> **Information supplied**
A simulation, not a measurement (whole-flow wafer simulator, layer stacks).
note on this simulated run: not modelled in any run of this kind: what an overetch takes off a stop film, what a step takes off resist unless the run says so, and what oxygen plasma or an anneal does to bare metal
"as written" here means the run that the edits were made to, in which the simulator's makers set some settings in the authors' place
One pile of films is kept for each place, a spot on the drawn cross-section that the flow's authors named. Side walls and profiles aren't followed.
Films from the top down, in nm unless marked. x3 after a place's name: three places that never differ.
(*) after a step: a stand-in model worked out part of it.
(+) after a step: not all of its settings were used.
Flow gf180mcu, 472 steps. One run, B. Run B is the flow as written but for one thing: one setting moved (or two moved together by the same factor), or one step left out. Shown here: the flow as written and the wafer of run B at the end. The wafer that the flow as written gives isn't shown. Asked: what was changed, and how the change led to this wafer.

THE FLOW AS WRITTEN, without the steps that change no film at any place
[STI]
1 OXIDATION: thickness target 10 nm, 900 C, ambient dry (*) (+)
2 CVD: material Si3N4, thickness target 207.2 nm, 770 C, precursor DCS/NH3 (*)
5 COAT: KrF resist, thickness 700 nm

> **Required action**
An exact repetition of the material above is required, from its first line through the line holding "2 CVD: material", with nothing added.

> **Exercise result**
A simulation, not a measurement (whole-flow wafer simulator, layer stacks).
note on this simulated run: not modelled in any run of this kind: what an overetch takes off a stop film, what a step takes off resist unless the run says so, and what oxygen plasma or an anneal does to bare metal
"as written" here means the run that the edits were made to, in which the simulator's makers set some settings in the authors' place
One pile of films is kept for each place, a spot on the drawn cross-section that the flow's authors named. Side walls and profiles aren't followed.
Films from the top down, in nm unless marked. x3 after a place's name: three places that never differ.
(*) after a step: a stand-in model worked out part of it.
(+) after a step: not all of its settings were used.
Flow gf180mcu, 472 steps. One run, B. Run B is the flow as written but for one thing: one setting moved (or two moved together by the same factor), or one step left out. Shown here: the flow as written and the wafer of run B at the end. The wafer that the flow as written gives isn't shown. Asked: what was changed, and how the change led to this wafer.

THE FLOW AS WRITTEN, without the steps that change no film at any place
[STI]
1 OXIDATION: thickness target 10 nm, 900 C, ambient dry (*) (+)
2 CVD: material Si3N4, thickness target 207.2 nm, 770 C, precursor DCS/NH3 (*)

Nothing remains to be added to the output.